**Work item**
Below are entries. Reproduce exactly the lines between the line holding "This SEM image" and the line holding "Method: measured directly on the micrograph.", inclusive, and only those.

**Source data**
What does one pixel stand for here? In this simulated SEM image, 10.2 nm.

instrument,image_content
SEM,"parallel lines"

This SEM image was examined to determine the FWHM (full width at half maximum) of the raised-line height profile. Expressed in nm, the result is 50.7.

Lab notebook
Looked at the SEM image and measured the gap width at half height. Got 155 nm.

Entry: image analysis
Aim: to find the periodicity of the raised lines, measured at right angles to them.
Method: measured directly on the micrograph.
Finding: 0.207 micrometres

**Task result**
This SEM image was examined to determine the FWHM (full width at half maximum) of the raised-line height profile. Expressed in nm, the result is 50.7.

Lab notebook
Looked at the SEM image and measured the gap width at half height. Got 155 nm.

Entry: image analysis
Aim: to find the periodicity of the raised lines, measured at right angles to them.
Method: measured directly on the micrograph.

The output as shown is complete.